> [Extracted information]:
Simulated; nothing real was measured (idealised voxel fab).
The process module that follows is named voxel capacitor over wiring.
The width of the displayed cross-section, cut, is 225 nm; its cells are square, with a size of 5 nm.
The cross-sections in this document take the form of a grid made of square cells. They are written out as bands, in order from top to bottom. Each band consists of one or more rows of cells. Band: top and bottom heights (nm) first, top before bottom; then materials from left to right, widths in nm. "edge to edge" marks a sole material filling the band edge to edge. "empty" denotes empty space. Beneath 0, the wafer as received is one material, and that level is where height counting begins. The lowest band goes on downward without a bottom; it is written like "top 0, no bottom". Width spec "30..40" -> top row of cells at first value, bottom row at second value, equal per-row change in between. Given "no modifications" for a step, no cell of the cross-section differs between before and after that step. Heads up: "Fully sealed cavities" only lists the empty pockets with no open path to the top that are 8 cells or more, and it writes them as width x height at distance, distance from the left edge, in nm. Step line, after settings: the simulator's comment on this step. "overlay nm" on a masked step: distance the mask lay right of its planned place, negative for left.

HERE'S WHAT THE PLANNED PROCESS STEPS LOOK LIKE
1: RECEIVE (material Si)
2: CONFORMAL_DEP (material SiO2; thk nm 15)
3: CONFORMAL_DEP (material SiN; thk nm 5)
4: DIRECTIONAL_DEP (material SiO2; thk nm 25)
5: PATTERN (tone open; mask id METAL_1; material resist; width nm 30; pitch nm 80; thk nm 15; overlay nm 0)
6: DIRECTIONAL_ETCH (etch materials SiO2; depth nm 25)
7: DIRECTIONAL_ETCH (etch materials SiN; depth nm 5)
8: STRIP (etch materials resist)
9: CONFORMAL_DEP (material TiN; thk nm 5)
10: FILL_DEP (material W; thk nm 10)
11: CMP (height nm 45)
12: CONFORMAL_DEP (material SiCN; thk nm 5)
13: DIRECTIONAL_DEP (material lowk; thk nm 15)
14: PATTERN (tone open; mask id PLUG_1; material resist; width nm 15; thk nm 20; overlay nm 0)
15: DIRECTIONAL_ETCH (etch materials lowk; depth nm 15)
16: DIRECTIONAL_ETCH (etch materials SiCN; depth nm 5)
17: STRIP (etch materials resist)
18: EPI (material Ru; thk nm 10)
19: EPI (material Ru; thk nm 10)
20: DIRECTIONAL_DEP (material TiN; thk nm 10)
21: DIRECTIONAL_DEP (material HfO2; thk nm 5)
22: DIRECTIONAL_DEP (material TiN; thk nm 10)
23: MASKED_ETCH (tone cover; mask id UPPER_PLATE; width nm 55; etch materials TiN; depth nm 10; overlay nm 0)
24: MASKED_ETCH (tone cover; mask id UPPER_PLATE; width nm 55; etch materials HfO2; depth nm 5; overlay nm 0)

> [Work instruction]: Would you quote everything above from the line containing "21: DIRECTIONAL_DEP (material HfO2; thk nm 5)" down to the line containing "23: MASKED_ETCH (tone"? Include both of those lines and nothing else.

> [Answer section]:
21: DIRECTIONAL_DEP (material HfO2; thk nm 5)
22: DIRECTIONAL_DEP (material TiN; thk nm 10)
23: MASKED_ETCH (tone cover; mask id UPPER_PLATE; width nm 55; etch materials TiN; depth nm 10; overlay nm 0)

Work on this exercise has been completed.